[[ PROVIDED INFORMATION, beginning ]]
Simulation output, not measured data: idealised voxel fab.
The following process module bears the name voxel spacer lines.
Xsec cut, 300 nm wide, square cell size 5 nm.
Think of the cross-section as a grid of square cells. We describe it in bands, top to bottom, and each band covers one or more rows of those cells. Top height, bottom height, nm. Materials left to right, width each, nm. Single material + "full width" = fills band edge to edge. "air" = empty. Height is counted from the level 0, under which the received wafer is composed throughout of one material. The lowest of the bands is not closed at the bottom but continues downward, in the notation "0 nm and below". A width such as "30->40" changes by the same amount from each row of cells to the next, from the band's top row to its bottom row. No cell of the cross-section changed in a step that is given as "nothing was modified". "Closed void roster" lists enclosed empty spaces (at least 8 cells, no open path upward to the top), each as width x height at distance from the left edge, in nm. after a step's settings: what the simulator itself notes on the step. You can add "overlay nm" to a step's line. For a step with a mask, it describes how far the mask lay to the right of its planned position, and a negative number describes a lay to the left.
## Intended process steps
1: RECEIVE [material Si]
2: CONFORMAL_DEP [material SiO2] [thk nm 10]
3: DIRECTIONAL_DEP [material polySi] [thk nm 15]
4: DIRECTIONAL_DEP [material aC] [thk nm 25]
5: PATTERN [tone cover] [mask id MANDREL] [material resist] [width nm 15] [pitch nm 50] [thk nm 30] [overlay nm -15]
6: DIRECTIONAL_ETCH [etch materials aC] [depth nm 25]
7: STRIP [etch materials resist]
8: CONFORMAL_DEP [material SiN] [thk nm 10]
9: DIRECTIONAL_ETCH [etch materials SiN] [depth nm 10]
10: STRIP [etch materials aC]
[[ PROVIDED INFORMATION, end ]]

WORK ORDER ▸
Every entry must be retyped in full, exactly as given.

TASK RESPONSE ▸
Simulation output, not measured data: idealised voxel fab.
The following process module bears the name voxel spacer lines.
Xsec cut, 300 nm wide, square cell size 5 nm.
Think of the cross-section as a grid of square cells. We describe it in bands, top to bottom, and each band covers one or more rows of those cells. Top height, bottom height, nm. Materials left to right, width each, nm. Single material + "full width" = fills band edge to edge. "air" = empty. Height is counted from the level 0, under which the received wafer is composed throughout of one material. The lowest of the bands is not closed at the bottom but continues downward, in the notation "0 nm and below". A width such as "30->40" changes by the same amount from each row of cells to the next, from the band's top row to its bottom row. No cell of the cross-section changed in a step that is given as "nothing was modified". "Closed void roster" lists enclosed empty spaces (at least 8 cells, no open path upward to the top), each as width x height at distance from the left edge, in nm. after a step's settings: what the simulator itself notes on the step. You can add "overlay nm" to a step's line. For a step with a mask, it describes how far the mask lay to the right of its planned position, and a negative number describes a lay to the left.
## Intended process steps
1: RECEIVE [material Si]
2: CONFORMAL_DEP [material SiO2] [thk nm 10]
3: DIRECTIONAL_DEP [material polySi] [thk nm 15]
4: DIRECTIONAL_DEP [material aC] [thk nm 25]
5: PATTERN [tone cover] [mask id MANDREL] [material resist] [width nm 15] [pitch nm 50] [thk nm 30] [overlay nm -15]
6: DIRECTIONAL_ETCH [etch materials aC] [depth nm 25]
7: STRIP [etch materials resist]
8: CONFORMAL_DEP [material SiN] [thk nm 10]
9: DIRECTIONAL_ETCH [etch materials SiN] [depth nm 10]
10: STRIP [etch materials aC]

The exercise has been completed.